## Work instruction:
An exact transcription of the lines below, from the first through the one containing "Height reference: 0", is the only output wanted.

## Exercise data:
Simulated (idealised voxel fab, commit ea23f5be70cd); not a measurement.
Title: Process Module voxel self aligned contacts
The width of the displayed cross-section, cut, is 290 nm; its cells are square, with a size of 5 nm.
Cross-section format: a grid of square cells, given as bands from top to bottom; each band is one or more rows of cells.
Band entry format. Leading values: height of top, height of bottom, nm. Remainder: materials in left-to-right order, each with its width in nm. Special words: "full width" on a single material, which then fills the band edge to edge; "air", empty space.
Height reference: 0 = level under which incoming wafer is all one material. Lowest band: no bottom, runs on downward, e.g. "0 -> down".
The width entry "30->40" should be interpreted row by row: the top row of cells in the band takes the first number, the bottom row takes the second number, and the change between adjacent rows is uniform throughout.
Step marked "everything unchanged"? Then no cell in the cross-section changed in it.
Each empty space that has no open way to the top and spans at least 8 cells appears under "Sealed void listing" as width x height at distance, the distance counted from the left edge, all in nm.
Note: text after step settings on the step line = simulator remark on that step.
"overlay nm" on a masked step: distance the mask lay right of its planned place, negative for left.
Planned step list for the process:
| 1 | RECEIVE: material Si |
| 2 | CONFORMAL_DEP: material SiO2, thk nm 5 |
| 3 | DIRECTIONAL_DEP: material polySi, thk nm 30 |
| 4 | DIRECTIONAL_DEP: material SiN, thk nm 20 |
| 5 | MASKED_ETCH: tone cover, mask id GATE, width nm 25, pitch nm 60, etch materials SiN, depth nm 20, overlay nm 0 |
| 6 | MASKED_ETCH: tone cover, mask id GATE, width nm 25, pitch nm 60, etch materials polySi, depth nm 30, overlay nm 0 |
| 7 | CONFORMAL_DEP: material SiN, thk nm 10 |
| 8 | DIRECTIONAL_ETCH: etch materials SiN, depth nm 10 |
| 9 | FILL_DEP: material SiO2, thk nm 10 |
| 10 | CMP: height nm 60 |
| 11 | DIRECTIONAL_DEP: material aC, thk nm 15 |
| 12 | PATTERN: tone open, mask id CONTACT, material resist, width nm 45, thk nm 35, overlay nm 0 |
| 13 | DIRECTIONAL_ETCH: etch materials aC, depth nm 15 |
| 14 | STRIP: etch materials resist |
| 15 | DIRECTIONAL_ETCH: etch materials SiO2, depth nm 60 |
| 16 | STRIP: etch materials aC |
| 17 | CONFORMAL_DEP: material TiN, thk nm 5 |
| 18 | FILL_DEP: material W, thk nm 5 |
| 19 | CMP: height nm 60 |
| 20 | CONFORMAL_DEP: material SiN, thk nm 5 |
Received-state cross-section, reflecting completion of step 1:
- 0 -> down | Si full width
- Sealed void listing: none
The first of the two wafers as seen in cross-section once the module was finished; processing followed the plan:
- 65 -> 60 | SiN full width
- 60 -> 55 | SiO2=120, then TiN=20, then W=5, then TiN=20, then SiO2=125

## Solution:
Simulated (idealised voxel fab, commit ea23f5be70cd); not a measurement.
Title: Process Module voxel self aligned contacts
The width of the displayed cross-section, cut, is 290 nm; its cells are square, with a size of 5 nm.
Cross-section format: a grid of square cells, given as bands from top to bottom; each band is one or more rows of cells.
Band entry format. Leading values: height of top, height of bottom, nm. Remainder: materials in left-to-right order, each with its width in nm. Special words: "full width" on a single material, which then fills the band edge to edge; "air", empty space.
Height reference: 0 = level under which incoming wafer is all one material. Lowest band: no bottom, runs on downward, e.g. "0 -> down".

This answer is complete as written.